* **WORK TASK**: Repeat, line for line, the entries below from the first line to the line containing "A width such", counting both ends.

* **STORED DATA**:
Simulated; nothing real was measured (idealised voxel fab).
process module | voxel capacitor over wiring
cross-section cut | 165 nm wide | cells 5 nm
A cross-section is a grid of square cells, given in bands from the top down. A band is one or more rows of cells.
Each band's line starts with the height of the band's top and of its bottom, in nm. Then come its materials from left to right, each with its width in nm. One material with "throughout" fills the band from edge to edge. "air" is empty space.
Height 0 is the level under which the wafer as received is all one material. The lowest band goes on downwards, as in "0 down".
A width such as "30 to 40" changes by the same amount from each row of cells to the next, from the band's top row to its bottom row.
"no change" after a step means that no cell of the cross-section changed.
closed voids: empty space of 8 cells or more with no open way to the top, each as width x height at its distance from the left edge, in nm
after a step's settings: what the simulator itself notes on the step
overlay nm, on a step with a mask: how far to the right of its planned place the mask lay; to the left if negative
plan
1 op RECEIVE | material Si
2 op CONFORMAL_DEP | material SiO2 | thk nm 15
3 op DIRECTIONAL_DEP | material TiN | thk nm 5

* **RESPONSE AREA**:
Simulated; nothing real was measured (idealised voxel fab).
process module | voxel capacitor over wiring
cross-section cut | 165 nm wide | cells 5 nm
A cross-section is a grid of square cells, given in bands from the top down. A band is one or more rows of cells.
Each band's line starts with the height of the band's top and of its bottom, in nm. Then come its materials from left to right, each with its width in nm. One material with "throughout" fills the band from edge to edge. "air" is empty space.
Height 0 is the level under which the wafer as received is all one material. The lowest band goes on downwards, as in "0 down".
A width such as "30 to 40" changes by the same amount from each row of cells to the next, from the band's top row to its bottom row.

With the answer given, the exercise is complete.